_Exercise:_
From the records below, extract only the lines running from the line with "Measurement units: PECVD_TEOS_oxide_etched_nm" to the line with "Each chamber's own", both lines included, reproducing them exactly.

_Recorded information:_
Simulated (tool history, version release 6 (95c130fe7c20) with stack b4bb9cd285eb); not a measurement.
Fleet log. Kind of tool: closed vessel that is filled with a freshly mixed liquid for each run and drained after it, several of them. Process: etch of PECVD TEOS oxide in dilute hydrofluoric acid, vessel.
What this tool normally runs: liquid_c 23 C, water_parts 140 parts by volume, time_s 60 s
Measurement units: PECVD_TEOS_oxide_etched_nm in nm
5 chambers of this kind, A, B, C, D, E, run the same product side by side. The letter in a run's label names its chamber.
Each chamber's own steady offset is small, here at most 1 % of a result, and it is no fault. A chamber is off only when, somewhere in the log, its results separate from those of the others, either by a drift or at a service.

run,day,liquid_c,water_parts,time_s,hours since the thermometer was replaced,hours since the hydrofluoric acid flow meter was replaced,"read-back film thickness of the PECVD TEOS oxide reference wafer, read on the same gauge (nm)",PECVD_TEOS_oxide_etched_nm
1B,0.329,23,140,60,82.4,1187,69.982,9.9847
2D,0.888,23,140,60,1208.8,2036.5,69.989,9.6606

_Solution:_
Measurement units: PECVD_TEOS_oxide_etched_nm in nm
5 chambers of this kind, A, B, C, D, E, run the same product side by side. The letter in a run's label names its chamber.
Each chamber's own steady offset is small, here at most 1 % of a result, and it is no fault. A chamber is off only when, somewhere in the log, its results separate from those of the others, either by a drift or at a service.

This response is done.